REQUIRED ACTION: Print this span of the material below exactly: the line with "field, field__w1, field__w2, field__w3", the line with "fault: -138 KrF resist", and every line between them, but nothing else.

DATA SECTION:
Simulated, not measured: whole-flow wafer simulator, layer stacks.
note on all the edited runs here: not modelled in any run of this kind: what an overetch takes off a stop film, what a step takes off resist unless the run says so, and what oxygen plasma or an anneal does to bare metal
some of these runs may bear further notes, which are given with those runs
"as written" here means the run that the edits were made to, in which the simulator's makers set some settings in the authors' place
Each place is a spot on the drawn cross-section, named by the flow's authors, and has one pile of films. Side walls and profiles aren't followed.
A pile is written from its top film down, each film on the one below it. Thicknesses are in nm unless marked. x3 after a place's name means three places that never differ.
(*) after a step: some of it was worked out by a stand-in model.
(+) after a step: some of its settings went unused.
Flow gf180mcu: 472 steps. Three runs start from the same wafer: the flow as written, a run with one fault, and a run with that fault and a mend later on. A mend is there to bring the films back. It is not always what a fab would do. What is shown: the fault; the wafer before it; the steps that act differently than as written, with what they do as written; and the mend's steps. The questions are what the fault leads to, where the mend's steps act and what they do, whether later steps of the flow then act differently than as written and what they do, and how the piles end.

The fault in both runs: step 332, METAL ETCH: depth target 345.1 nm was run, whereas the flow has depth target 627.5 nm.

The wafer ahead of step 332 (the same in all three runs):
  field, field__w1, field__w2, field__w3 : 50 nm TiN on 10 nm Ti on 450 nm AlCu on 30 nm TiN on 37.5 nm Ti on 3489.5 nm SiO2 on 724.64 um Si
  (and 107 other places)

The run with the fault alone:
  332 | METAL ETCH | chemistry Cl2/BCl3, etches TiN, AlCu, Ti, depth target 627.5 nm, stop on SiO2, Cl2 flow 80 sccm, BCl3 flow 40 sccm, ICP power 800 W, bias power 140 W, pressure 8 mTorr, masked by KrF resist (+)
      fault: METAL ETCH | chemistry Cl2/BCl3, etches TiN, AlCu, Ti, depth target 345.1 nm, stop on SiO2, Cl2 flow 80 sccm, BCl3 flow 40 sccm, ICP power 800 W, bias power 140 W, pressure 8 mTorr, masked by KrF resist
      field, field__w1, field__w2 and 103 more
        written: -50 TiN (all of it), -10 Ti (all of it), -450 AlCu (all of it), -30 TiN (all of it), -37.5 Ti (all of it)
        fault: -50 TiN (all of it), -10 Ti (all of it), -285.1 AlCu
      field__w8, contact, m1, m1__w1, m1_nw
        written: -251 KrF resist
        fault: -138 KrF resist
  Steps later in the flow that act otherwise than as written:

YOUR SOLUTION:
  field, field__w1, field__w2, field__w3 : 50 nm TiN on 10 nm Ti on 450 nm AlCu on 30 nm TiN on 37.5 nm Ti on 3489.5 nm SiO2 on 724.64 um Si
  (and 107 other places)

The run with the fault alone:
  332 | METAL ETCH | chemistry Cl2/BCl3, etches TiN, AlCu, Ti, depth target 627.5 nm, stop on SiO2, Cl2 flow 80 sccm, BCl3 flow 40 sccm, ICP power 800 W, bias power 140 W, pressure 8 mTorr, masked by KrF resist (+)
      fault: METAL ETCH | chemistry Cl2/BCl3, etches TiN, AlCu, Ti, depth target 345.1 nm, stop on SiO2, Cl2 flow 80 sccm, BCl3 flow 40 sccm, ICP power 800 W, bias power 140 W, pressure 8 mTorr, masked by KrF resist
      field, field__w1, field__w2 and 103 more
        written: -50 TiN (all of it), -10 Ti (all of it), -450 AlCu (all of it), -30 TiN (all of it), -37.5 Ti (all of it)
        fault: -50 TiN (all of it), -10 Ti (all of it), -285.1 AlCu
      field__w8, contact, m1, m1__w1, m1_nw
        written: -251 KrF resist
        fault: -138 KrF resist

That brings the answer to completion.